Recorded data —
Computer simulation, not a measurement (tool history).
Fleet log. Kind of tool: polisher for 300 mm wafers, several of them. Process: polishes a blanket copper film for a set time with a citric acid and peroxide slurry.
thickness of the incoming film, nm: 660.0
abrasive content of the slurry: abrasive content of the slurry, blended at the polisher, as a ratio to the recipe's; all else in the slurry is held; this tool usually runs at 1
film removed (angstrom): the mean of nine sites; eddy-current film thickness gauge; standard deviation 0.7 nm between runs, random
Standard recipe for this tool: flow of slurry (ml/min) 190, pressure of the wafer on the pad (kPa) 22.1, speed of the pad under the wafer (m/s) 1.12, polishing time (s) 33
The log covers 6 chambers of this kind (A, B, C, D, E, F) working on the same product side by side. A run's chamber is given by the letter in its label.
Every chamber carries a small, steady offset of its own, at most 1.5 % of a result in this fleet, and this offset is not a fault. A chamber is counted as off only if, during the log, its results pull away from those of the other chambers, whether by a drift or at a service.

Assigned task — Every record above is to be transcribed exactly.

Task result —
Computer simulation, not a measurement (tool history).
Fleet log. Kind of tool: polisher for 300 mm wafers, several of them. Process: polishes a blanket copper film for a set time with a citric acid and peroxide slurry.
thickness of the incoming film, nm: 660.0
abrasive content of the slurry: abrasive content of the slurry, blended at the polisher, as a ratio to the recipe's; all else in the slurry is held; this tool usually runs at 1
film removed (angstrom): the mean of nine sites; eddy-current film thickness gauge; standard deviation 0.7 nm between runs, random
Standard recipe for this tool: flow of slurry (ml/min) 190, pressure of the wafer on the pad (kPa) 22.1, speed of the pad under the wafer (m/s) 1.12, polishing time (s) 33
The log covers 6 chambers of this kind (A, B, C, D, E, F) working on the same product side by side. A run's chamber is given by the letter in its label.
Every chamber carries a small, steady offset of its own, at most 1.5 % of a result in this fleet, and this offset is not a fault. A chamber is counted as off only if, during the log, its results pull away from those of the other chambers, whether by a drift or at a service.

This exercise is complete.